**** Record set
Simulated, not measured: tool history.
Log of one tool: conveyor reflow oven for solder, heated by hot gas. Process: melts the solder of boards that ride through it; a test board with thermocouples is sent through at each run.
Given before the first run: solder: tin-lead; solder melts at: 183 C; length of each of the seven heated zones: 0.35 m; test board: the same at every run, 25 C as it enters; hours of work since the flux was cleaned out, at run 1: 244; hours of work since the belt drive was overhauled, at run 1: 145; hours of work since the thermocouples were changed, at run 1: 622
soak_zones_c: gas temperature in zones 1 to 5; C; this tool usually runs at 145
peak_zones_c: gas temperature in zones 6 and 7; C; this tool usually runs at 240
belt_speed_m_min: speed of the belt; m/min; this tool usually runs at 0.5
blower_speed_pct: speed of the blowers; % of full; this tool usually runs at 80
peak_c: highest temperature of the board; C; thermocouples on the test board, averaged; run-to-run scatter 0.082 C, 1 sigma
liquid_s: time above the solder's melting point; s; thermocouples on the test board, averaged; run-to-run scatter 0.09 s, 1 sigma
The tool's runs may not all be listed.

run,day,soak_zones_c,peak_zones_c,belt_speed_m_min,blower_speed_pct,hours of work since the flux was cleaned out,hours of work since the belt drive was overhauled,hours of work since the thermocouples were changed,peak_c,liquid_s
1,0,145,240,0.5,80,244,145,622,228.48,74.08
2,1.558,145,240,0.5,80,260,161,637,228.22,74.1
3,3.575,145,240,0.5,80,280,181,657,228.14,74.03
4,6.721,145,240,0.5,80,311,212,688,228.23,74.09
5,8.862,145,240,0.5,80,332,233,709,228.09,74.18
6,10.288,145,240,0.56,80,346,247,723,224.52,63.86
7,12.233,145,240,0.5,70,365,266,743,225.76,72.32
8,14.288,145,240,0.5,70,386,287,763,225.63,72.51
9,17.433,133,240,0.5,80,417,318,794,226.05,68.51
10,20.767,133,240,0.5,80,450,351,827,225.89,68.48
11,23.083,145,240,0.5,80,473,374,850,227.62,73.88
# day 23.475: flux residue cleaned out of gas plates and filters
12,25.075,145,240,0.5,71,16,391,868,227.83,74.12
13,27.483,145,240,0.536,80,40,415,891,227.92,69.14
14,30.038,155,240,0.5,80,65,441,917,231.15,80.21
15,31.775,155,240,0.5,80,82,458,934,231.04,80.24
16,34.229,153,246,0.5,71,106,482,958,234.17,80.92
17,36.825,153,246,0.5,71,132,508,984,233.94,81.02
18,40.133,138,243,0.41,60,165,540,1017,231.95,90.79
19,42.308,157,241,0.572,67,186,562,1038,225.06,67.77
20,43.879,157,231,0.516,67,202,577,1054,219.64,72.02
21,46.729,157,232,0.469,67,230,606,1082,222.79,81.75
********

● Work request
All lines in the listing above from the line containing "liquid_s: time above" to the line containing "20,43.879,157,231,0.516,67,202,577,1054,219.64,72.02", inclusive, should be retyped exactly; no other lines should appear.

● Response area
liquid_s: time above the solder's melting point; s; thermocouples on the test board, averaged; run-to-run scatter 0.09 s, 1 sigma
The tool's runs may not all be listed.

run,day,soak_zones_c,peak_zones_c,belt_speed_m_min,blower_speed_pct,hours of work since the flux was cleaned out,hours of work since the belt drive was overhauled,hours of work since the thermocouples were changed,peak_c,liquid_s
1,0,145,240,0.5,80,244,145,622,228.48,74.08
2,1.558,145,240,0.5,80,260,161,637,228.22,74.1
3,3.575,145,240,0.5,80,280,181,657,228.14,74.03
4,6.721,145,240,0.5,80,311,212,688,228.23,74.09
5,8.862,145,240,0.5,80,332,233,709,228.09,74.18
6,10.288,145,240,0.56,80,346,247,723,224.52,63.86
7,12.233,145,240,0.5,70,365,266,743,225.76,72.32
8,14.288,145,240,0.5,70,386,287,763,225.63,72.51
9,17.433,133,240,0.5,80,417,318,794,226.05,68.51
10,20.767,133,240,0.5,80,450,351,827,225.89,68.48
11,23.083,145,240,0.5,80,473,374,850,227.62,73.88
# day 23.475: flux residue cleaned out of gas plates and filters
12,25.075,145,240,0.5,71,16,391,868,227.83,74.12
13,27.483,145,240,0.536,80,40,415,891,227.92,69.14
14,30.038,155,240,0.5,80,65,441,917,231.15,80.21
15,31.775,155,240,0.5,80,82,458,934,231.04,80.24
16,34.229,153,246,0.5,71,106,482,958,234.17,80.92
17,36.825,153,246,0.5,71,132,508,984,233.94,81.02
18,40.133,138,243,0.41,60,165,540,1017,231.95,90.79
19,42.308,157,241,0.572,67,186,562,1038,225.06,67.77
20,43.879,157,231,0.516,67,202,577,1054,219.64,72.02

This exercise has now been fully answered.